* **Dataset**

--------

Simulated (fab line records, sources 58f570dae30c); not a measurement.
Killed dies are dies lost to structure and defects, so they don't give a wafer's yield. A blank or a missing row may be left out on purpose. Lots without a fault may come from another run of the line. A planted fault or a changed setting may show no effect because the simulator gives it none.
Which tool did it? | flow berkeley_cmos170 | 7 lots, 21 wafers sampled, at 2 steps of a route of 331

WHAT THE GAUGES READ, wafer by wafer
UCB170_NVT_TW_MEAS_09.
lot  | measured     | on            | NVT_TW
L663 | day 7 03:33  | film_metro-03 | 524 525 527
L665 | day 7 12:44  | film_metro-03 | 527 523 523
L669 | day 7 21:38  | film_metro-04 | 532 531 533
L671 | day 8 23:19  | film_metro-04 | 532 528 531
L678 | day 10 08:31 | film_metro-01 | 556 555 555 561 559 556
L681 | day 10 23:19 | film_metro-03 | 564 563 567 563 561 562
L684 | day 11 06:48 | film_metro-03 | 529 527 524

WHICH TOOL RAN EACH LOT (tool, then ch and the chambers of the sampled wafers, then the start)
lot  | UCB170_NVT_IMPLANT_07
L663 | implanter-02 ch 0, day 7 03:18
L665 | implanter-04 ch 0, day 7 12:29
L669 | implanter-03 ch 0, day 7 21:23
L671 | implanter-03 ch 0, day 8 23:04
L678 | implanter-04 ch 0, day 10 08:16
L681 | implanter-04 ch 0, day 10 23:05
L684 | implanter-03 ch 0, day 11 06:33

--------

* **Work instruction**
Reproduce only this range: the first line of the data above through the line with "L681 | implanter-04 ch 0, day 10 23:05", both included, exactly as written.

* **Exercise response**
Simulated (fab line records, sources 58f570dae30c); not a measurement.
Killed dies are dies lost to structure and defects, so they don't give a wafer's yield. A blank or a missing row may be left out on purpose. Lots without a fault may come from another run of the line. A planted fault or a changed setting may show no effect because the simulator gives it none.
Which tool did it? | flow berkeley_cmos170 | 7 lots, 21 wafers sampled, at 2 steps of a route of 331

WHAT THE GAUGES READ, wafer by wafer
UCB170_NVT_TW_MEAS_09.
lot  | measured     | on            | NVT_TW
L663 | day 7 03:33  | film_metro-03 | 524 525 527
L665 | day 7 12:44  | film_metro-03 | 527 523 523
L669 | day 7 21:38  | film_metro-04 | 532 531 533
L671 | day 8 23:19  | film_metro-04 | 532 528 531
L678 | day 10 08:31 | film_metro-01 | 556 555 555 561 559 556
L681 | day 10 23:19 | film_metro-03 | 564 563 567 563 561 562
L684 | day 11 06:48 | film_metro-03 | 529 527 524

WHICH TOOL RAN EACH LOT (tool, then ch and the chambers of the sampled wafers, then the start)
lot  | UCB170_NVT_IMPLANT_07
L663 | implanter-02 ch 0, day 7 03:18
L665 | implanter-04 ch 0, day 7 12:29
L669 | implanter-03 ch 0, day 7 21:23
L671 | implanter-03 ch 0, day 8 23:04
L678 | implanter-04 ch 0, day 10 08:16
L681 | implanter-04 ch 0, day 10 23:05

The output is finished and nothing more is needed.